======== INFORMATION ========
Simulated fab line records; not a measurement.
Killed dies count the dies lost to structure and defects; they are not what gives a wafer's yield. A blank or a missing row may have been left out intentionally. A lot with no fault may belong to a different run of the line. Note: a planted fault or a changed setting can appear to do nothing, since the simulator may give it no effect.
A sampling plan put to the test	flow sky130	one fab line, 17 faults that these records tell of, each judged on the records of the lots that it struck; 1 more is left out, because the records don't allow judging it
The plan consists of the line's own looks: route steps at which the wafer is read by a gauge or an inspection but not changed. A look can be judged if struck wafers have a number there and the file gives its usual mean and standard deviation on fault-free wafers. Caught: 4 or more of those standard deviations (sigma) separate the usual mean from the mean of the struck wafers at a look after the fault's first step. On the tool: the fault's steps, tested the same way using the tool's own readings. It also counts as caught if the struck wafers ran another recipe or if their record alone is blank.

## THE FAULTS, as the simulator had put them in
========

* WORK INSTRUCTION *
Transcribe the data above in its entirety, exactly.

* PROBLEM SOLUTION *
Simulated fab line records; not a measurement.
Killed dies count the dies lost to structure and defects; they are not what gives a wafer's yield. A blank or a missing row may have been left out intentionally. A lot with no fault may belong to a different run of the line. Note: a planted fault or a changed setting can appear to do nothing, since the simulator may give it no effect.
A sampling plan put to the test	flow sky130	one fab line, 17 faults that these records tell of, each judged on the records of the lots that it struck; 1 more is left out, because the records don't allow judging it
The plan consists of the line's own looks: route steps at which the wafer is read by a gauge or an inspection but not changed. A look can be judged if struck wafers have a number there and the file gives its usual mean and standard deviation on fault-free wafers. Caught: 4 or more of those standard deviations (sigma) separate the usual mean from the mean of the struck wafers at a look after the fault's first step. On the tool: the fault's steps, tested the same way using the tool's own readings. It also counts as caught if the struck wafers ran another recipe or if their record alone is blank.

## THE FAULTS, as the simulator had put them in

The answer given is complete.